Information:
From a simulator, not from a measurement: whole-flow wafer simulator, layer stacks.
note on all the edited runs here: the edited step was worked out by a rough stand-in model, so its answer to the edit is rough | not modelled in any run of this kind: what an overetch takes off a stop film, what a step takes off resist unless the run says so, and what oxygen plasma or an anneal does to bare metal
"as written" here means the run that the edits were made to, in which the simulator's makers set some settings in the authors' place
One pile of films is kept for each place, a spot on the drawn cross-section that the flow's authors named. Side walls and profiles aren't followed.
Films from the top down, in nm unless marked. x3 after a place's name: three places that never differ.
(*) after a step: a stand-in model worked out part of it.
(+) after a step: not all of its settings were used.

Work task: Repeat the data exactly. Leave nothing out.

Written reply:
From a simulator, not from a measurement: whole-flow wafer simulator, layer stacks.
note on all the edited runs here: the edited step was worked out by a rough stand-in model, so its answer to the edit is rough | not modelled in any run of this kind: what an overetch takes off a stop film, what a step takes off resist unless the run says so, and what oxygen plasma or an anneal does to bare metal
"as written" here means the run that the edits were made to, in which the simulator's makers set some settings in the authors' place
One pile of films is kept for each place, a spot on the drawn cross-section that the flow's authors named. Side walls and profiles aren't followed.
Films from the top down, in nm unless marked. x3 after a place's name: three places that never differ.
(*) after a step: a stand-in model worked out part of it.
(+) after a step: not all of its settings were used.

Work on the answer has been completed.